• WORK TASK: Copying exactly, give the lines in the material below from the one with "as written: TiN" to the one with "with the fault: SiO2 -462", ends included, and nothing besides.

•••••

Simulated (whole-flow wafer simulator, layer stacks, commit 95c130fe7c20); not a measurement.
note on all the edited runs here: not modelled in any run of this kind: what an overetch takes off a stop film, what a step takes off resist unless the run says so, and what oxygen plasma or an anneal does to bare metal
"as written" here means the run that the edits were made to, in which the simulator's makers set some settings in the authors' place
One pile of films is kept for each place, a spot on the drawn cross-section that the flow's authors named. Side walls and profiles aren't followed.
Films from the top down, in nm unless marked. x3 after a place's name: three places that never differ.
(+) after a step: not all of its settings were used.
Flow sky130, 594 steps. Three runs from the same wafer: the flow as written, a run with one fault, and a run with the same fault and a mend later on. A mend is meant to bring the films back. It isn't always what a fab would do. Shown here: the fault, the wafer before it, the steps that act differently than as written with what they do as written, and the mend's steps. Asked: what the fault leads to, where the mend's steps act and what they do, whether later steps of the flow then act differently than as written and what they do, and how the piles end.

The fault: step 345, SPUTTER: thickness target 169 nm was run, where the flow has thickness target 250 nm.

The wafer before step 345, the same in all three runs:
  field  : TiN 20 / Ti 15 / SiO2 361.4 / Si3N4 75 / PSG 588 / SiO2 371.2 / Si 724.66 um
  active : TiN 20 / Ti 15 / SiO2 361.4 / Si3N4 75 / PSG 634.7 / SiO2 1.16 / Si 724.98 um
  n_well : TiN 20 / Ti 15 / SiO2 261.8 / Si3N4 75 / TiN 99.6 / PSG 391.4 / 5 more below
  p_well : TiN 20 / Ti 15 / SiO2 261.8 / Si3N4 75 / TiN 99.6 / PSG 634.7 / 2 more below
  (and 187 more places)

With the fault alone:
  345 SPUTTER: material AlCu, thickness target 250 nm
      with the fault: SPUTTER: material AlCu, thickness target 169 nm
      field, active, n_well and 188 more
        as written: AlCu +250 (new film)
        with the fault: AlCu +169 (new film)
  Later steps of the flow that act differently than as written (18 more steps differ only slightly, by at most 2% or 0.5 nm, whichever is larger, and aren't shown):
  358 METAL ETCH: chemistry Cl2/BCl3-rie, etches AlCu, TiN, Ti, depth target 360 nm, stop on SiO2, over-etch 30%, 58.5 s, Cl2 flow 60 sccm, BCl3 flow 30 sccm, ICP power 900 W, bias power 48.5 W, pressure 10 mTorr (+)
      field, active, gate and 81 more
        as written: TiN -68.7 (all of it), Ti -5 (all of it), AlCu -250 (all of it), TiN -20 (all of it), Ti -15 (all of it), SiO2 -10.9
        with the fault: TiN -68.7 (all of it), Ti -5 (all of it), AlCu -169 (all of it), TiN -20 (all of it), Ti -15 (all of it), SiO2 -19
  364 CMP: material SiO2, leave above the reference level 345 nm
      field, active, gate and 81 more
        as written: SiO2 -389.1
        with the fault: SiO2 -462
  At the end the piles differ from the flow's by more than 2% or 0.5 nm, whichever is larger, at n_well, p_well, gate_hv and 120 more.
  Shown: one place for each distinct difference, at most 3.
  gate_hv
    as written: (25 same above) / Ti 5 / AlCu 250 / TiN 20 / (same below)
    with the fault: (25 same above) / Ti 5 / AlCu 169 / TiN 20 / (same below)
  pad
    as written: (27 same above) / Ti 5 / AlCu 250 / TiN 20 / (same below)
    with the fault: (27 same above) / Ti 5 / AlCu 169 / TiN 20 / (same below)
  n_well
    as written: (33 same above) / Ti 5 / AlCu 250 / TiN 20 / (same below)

•••••

• TASK SOLUTION:
        as written: TiN -68.7 (all of it), Ti -5 (all of it), AlCu -250 (all of it), TiN -20 (all of it), Ti -15 (all of it), SiO2 -10.9
        with the fault: TiN -68.7 (all of it), Ti -5 (all of it), AlCu -169 (all of it), TiN -20 (all of it), Ti -15 (all of it), SiO2 -19
  364 CMP: material SiO2, leave above the reference level 345 nm
      field, active, gate and 81 more
        as written: SiO2 -389.1
        with the fault: SiO2 -462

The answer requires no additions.